╭──
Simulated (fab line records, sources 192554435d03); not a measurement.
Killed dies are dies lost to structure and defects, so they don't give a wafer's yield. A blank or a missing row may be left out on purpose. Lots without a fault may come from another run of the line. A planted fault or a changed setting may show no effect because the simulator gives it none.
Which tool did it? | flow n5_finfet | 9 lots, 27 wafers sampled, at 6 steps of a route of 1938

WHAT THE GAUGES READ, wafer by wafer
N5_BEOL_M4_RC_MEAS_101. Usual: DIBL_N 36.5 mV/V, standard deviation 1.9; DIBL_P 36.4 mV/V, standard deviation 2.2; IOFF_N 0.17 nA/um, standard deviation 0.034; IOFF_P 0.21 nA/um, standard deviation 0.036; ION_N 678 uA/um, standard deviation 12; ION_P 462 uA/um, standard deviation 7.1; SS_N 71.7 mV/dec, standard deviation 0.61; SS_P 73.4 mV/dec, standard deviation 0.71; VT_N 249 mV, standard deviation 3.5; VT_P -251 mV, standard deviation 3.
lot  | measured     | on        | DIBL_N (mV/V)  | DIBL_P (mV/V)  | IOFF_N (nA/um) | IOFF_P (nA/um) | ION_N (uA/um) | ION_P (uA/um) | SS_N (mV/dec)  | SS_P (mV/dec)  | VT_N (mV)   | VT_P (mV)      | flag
╰──

Print the material verbatim, all of it.

Simulated (fab line records, sources 192554435d03); not a measurement.
Killed dies are dies lost to structure and defects, so they don't give a wafer's yield. A blank or a missing row may be left out on purpose. Lots without a fault may come from another run of the line. A planted fault or a changed setting may show no effect because the simulator gives it none.
Which tool did it? | flow n5_finfet | 9 lots, 27 wafers sampled, at 6 steps of a route of 1938

WHAT THE GAUGES READ, wafer by wafer
N5_BEOL_M4_RC_MEAS_101. Usual: DIBL_N 36.5 mV/V, standard deviation 1.9; DIBL_P 36.4 mV/V, standard deviation 2.2; IOFF_N 0.17 nA/um, standard deviation 0.034; IOFF_P 0.21 nA/um, standard deviation 0.036; ION_N 678 uA/um, standard deviation 12; ION_P 462 uA/um, standard deviation 7.1; SS_N 71.7 mV/dec, standard deviation 0.61; SS_P 73.4 mV/dec, standard deviation 0.71; VT_N 249 mV, standard deviation 3.5; VT_P -251 mV, standard deviation 3.
lot  | measured     | on        | DIBL_N (mV/V)  | DIBL_P (mV/V)  | IOFF_N (nA/um) | IOFF_P (nA/um) | ION_N (uA/um) | ION_P (uA/um) | SS_N (mV/dec)  | SS_P (mV/dec)  | VT_N (mV)   | VT_P (mV)      | flag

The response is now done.